WORK INSTRUCTION:
A word-for-word retyping of the listing is the goal.

### EXTRACTED RECORDS ###
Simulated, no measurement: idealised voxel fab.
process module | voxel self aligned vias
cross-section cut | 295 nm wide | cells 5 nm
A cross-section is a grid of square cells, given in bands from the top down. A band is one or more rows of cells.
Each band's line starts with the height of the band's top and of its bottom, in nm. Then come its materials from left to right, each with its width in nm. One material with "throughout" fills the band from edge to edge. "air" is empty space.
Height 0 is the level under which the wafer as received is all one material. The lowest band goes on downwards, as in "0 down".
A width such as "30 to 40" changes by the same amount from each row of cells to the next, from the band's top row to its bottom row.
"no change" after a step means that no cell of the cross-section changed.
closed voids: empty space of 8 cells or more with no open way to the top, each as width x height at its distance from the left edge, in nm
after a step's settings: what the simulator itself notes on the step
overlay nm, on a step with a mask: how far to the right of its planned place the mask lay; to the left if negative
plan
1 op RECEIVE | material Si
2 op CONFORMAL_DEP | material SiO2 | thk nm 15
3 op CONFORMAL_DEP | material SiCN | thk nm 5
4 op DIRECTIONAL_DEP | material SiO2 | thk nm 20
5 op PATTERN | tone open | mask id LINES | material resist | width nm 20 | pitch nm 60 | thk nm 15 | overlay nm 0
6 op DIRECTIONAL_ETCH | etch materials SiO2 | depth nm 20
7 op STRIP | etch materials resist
###

YOUR RESPONSE:
Simulated, no measurement: idealised voxel fab.
process module | voxel self aligned vias
cross-section cut | 295 nm wide | cells 5 nm
A cross-section is a grid of square cells, given in bands from the top down. A band is one or more rows of cells.
Each band's line starts with the height of the band's top and of its bottom, in nm. Then come its materials from left to right, each with its width in nm. One material with "throughout" fills the band from edge to edge. "air" is empty space.
Height 0 is the level under which the wafer as received is all one material. The lowest band goes on downwards, as in "0 down".
A width such as "30 to 40" changes by the same amount from each row of cells to the next, from the band's top row to its bottom row.
"no change" after a step means that no cell of the cross-section changed.
closed voids: empty space of 8 cells or more with no open way to the top, each as width x height at its distance from the left edge, in nm
after a step's settings: what the simulator itself notes on the step
overlay nm, on a step with a mask: how far to the right of its planned place the mask lay; to the left if negative
plan
1 op RECEIVE | material Si
2 op CONFORMAL_DEP | material SiO2 | thk nm 15
3 op CONFORMAL_DEP | material SiCN | thk nm 5
4 op DIRECTIONAL_DEP | material SiO2 | thk nm 20
5 op PATTERN | tone open | mask id LINES | material resist | width nm 20 | pitch nm 60 | thk nm 15 | overlay nm 0
6 op DIRECTIONAL_ETCH | etch materials SiO2 | depth nm 20
7 op STRIP | etch materials resist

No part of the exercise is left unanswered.